**The data:**
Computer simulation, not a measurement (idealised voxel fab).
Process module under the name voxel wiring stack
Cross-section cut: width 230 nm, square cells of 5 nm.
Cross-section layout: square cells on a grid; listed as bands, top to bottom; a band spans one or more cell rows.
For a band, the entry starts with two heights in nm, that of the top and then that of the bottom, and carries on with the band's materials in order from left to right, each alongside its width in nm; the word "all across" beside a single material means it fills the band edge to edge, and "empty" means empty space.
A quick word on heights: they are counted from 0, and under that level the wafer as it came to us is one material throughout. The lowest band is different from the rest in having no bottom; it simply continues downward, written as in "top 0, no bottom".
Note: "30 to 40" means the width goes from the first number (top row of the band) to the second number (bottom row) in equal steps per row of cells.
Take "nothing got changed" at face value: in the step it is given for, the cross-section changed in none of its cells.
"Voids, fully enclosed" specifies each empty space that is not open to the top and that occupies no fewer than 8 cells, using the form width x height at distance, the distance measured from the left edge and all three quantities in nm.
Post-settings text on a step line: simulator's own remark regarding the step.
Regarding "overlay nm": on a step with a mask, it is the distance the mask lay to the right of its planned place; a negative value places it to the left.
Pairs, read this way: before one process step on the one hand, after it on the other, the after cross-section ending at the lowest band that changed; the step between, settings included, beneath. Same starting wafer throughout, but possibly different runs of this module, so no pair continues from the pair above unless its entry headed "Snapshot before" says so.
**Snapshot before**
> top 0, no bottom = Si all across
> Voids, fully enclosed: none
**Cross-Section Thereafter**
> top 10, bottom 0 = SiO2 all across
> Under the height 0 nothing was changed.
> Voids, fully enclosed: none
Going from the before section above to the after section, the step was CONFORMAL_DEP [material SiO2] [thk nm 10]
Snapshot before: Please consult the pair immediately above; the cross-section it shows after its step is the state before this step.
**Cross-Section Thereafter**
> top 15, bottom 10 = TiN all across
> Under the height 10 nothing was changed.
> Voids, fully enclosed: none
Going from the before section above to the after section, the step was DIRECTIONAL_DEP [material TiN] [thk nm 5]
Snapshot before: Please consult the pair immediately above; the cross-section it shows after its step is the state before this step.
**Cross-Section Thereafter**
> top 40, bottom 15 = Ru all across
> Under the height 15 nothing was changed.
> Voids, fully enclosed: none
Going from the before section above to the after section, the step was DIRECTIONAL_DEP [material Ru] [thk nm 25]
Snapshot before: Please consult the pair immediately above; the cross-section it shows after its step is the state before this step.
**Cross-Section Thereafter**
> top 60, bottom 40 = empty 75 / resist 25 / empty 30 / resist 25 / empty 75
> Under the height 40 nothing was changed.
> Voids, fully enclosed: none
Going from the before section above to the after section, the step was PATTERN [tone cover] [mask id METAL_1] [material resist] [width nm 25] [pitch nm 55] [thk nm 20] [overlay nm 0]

**Action item:** Print the records above verbatim from their first line to the line containing "Cross-section cut: width", both included, and stop there.

**Task response:**
Computer simulation, not a measurement (idealised voxel fab).
Process module under the name voxel wiring stack
Cross-section cut: width 230 nm, square cells of 5 nm.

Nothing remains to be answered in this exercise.